Work task:
Please repeat, from the entries that follow, the lines from the one containing "fab line records | flow sky130" through the one containing "lots that met" exactly, adding nothing.

Provided records:
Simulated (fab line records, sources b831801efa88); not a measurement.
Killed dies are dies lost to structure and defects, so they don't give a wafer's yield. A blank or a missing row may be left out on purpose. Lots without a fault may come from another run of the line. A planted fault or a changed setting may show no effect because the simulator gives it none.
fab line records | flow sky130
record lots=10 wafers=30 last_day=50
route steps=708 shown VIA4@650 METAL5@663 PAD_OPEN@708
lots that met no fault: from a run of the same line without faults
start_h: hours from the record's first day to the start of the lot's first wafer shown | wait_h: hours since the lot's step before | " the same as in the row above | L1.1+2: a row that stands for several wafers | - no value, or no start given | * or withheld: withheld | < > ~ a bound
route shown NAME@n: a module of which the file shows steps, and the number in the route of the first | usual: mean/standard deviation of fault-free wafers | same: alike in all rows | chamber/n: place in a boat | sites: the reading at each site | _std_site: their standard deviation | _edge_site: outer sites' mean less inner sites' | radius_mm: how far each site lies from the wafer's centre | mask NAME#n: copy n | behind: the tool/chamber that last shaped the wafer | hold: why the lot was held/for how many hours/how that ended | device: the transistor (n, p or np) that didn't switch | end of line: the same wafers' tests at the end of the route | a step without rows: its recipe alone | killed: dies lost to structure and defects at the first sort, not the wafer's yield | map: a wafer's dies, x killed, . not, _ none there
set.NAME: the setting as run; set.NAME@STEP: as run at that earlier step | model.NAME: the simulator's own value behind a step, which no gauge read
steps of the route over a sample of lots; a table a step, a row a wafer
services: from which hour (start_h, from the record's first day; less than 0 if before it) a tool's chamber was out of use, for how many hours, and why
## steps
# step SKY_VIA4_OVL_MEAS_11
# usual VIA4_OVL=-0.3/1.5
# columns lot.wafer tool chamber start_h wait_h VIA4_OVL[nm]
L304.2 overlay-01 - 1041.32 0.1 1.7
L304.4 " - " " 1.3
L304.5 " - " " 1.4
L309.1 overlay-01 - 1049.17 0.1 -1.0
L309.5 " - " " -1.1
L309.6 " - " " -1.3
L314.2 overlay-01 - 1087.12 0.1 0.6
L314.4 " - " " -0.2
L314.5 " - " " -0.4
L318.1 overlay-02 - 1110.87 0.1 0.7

Written solution:
fab line records | flow sky130
record lots=10 wafers=30 last_day=50
route steps=708 shown VIA4@650 METAL5@663 PAD_OPEN@708
lots that met no fault: from a run of the same line without faults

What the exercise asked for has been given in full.